WORK ITEM —
Every line from the one with "(+) after a" to the one with "31 ETCH: chemistry", including those two, is to be copied exactly; all other lines of the entries below are left out.

PROVIDED INFORMATION —
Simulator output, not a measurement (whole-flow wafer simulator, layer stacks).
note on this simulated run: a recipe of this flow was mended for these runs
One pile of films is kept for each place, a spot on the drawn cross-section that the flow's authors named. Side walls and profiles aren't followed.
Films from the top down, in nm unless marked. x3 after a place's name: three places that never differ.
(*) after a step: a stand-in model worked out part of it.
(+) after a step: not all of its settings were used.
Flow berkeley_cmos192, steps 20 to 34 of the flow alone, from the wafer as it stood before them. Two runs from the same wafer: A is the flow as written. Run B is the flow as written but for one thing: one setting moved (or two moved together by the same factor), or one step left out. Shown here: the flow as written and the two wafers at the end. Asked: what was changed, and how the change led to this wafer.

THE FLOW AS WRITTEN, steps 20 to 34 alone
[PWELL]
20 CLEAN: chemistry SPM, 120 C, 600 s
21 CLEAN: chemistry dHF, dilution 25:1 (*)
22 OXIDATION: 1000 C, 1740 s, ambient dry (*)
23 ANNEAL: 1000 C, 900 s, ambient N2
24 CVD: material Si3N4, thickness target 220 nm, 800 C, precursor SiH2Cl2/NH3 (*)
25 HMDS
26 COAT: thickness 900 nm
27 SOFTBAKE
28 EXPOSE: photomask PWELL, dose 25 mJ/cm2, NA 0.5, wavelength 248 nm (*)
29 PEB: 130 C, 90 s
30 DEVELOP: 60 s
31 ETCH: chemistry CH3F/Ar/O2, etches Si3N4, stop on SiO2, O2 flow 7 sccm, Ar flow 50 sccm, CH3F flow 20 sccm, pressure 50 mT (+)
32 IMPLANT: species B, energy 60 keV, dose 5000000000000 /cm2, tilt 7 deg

RESPONSE BOX —
(+) after a step: not all of its settings were used.
Flow berkeley_cmos192, steps 20 to 34 of the flow alone, from the wafer as it stood before them. Two runs from the same wafer: A is the flow as written. Run B is the flow as written but for one thing: one setting moved (or two moved together by the same factor), or one step left out. Shown here: the flow as written and the two wafers at the end. Asked: what was changed, and how the change led to this wafer.

THE FLOW AS WRITTEN, steps 20 to 34 alone
[PWELL]
20 CLEAN: chemistry SPM, 120 C, 600 s
21 CLEAN: chemistry dHF, dilution 25:1 (*)
22 OXIDATION: 1000 C, 1740 s, ambient dry (*)
23 ANNEAL: 1000 C, 900 s, ambient N2
24 CVD: material Si3N4, thickness target 220 nm, 800 C, precursor SiH2Cl2/NH3 (*)
25 HMDS
26 COAT: thickness 900 nm
27 SOFTBAKE
28 EXPOSE: photomask PWELL, dose 25 mJ/cm2, NA 0.5, wavelength 248 nm (*)
29 PEB: 130 C, 90 s
30 DEVELOP: 60 s
31 ETCH: chemistry CH3F/Ar/O2, etches Si3N4, stop on SiO2, O2 flow 7 sccm, Ar flow 50 sccm, CH3F flow 20 sccm, pressure 50 mT (+)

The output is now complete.